┌─ Excerpted data
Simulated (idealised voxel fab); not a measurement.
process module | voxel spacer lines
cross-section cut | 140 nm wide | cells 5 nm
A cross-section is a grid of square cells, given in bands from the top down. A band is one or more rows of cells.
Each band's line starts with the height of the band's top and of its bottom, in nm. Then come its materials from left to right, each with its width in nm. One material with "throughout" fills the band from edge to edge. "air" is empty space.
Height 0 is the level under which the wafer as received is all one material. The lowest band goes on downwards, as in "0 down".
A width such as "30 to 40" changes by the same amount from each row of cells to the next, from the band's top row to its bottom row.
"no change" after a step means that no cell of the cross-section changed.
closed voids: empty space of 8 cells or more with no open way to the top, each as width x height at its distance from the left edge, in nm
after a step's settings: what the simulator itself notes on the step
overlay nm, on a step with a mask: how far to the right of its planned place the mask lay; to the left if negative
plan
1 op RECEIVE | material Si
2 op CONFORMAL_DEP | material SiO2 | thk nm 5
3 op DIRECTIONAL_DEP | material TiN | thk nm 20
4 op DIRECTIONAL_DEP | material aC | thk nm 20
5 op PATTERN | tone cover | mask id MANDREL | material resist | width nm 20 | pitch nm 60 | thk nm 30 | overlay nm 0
└─

:: Assigned task ::
Would you print exactly and only the lines of the material above that run from the line with "closed voids: empty" through the line with "4 op DIRECTIONAL_DEP", both included?

:: Response box ::
closed voids: empty space of 8 cells or more with no open way to the top, each as width x height at its distance from the left edge, in nm
after a step's settings: what the simulator itself notes on the step
overlay nm, on a step with a mask: how far to the right of its planned place the mask lay; to the left if negative
plan
1 op RECEIVE | material Si
2 op CONFORMAL_DEP | material SiO2 | thk nm 5
3 op DIRECTIONAL_DEP | material TiN | thk nm 20
4 op DIRECTIONAL_DEP | material aC | thk nm 20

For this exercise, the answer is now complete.